**Work request**
Restate verbatim the span of lines below between the line with "[record] lots = 5" and the line with "start-h: the number", including those two lines, and only that span.

★ ★ ★ ★ ★ ★ ★

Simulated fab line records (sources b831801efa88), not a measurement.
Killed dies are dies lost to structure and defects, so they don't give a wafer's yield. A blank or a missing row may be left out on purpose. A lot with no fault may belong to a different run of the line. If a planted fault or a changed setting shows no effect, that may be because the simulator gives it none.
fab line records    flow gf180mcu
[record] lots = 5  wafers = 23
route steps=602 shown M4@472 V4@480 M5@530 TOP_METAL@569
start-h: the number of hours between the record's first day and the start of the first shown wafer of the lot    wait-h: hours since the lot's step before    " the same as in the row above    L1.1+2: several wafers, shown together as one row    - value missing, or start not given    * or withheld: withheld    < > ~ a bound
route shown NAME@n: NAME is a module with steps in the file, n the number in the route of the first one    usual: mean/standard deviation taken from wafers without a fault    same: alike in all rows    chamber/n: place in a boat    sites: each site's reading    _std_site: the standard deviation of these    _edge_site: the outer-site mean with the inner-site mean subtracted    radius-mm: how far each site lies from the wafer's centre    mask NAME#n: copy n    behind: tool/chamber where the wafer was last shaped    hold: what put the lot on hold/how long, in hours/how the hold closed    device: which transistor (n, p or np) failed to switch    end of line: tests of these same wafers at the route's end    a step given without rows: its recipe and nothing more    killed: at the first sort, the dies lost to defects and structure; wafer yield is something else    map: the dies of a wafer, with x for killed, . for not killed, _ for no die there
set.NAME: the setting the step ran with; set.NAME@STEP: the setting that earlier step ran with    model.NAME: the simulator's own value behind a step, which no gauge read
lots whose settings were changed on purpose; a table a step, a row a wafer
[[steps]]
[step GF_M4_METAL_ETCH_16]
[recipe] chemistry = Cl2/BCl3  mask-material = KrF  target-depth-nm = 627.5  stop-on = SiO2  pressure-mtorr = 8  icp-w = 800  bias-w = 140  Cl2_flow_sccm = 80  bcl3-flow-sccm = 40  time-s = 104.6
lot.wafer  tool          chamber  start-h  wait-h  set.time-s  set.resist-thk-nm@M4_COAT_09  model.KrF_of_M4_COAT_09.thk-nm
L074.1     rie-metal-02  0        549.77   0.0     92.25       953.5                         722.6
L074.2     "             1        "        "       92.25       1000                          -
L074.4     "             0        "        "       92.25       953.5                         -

★ ★ ★ ★ ★ ★ ★

**Expected answer**
[record] lots = 5  wafers = 23
route steps=602 shown M4@472 V4@480 M5@530 TOP_METAL@569
start-h: the number of hours between the record's first day and the start of the first shown wafer of the lot    wait-h: hours since the lot's step before    " the same as in the row above    L1.1+2: several wafers, shown together as one row    - value missing, or start not given    * or withheld: withheld    < > ~ a bound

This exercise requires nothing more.